Give back exactly the first lines of the entries below, through the line with "R2: thickness taken".

━━━ RECORD EXCERPTS

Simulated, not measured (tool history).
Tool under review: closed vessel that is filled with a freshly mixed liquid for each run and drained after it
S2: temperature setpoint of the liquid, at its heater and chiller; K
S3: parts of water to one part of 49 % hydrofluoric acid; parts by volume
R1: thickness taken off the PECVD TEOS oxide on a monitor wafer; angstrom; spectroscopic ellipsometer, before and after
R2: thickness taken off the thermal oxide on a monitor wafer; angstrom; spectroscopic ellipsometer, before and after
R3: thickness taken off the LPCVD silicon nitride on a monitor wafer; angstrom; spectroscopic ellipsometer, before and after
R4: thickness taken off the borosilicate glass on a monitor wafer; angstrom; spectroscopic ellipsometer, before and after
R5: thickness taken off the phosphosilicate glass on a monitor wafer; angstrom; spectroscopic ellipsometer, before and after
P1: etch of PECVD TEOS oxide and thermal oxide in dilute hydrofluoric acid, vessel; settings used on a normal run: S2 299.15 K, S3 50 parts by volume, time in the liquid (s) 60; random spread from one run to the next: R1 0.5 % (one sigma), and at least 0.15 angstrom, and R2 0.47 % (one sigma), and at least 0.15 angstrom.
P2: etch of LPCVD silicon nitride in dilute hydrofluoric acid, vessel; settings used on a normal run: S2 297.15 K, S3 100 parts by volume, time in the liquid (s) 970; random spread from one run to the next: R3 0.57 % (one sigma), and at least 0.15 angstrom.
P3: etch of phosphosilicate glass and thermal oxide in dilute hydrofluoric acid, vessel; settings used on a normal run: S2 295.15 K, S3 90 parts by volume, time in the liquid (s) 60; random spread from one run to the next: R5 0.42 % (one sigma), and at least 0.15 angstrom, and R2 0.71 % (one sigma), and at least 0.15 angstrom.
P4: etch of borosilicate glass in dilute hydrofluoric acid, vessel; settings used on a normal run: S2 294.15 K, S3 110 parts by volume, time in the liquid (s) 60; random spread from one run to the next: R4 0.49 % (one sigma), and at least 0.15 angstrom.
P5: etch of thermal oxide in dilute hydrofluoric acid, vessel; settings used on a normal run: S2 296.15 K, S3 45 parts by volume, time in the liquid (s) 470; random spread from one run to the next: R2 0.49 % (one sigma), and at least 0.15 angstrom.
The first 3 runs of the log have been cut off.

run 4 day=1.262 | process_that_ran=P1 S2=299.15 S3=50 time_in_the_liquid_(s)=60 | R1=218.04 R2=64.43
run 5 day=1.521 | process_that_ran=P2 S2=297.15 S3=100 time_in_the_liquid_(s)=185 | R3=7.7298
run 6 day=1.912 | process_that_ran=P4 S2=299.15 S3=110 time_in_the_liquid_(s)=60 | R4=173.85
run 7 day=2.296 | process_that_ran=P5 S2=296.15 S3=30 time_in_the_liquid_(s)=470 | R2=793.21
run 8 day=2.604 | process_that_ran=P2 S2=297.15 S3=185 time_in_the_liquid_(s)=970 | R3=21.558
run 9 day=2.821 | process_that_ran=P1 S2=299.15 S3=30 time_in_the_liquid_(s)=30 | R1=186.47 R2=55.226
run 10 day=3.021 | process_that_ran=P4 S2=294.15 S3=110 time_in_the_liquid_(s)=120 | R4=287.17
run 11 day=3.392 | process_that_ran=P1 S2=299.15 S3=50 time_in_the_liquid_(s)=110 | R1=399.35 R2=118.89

━━━━━━

■ **WRITTEN RESPONSE**:
Simulated, not measured (tool history).
Tool under review: closed vessel that is filled with a freshly mixed liquid for each run and drained after it
S2: temperature setpoint of the liquid, at its heater and chiller; K
S3: parts of water to one part of 49 % hydrofluoric acid; parts by volume
R1: thickness taken off the PECVD TEOS oxide on a monitor wafer; angstrom; spectroscopic ellipsometer, before and after
R2: thickness taken off the thermal oxide on a monitor wafer; angstrom; spectroscopic ellipsometer, before and after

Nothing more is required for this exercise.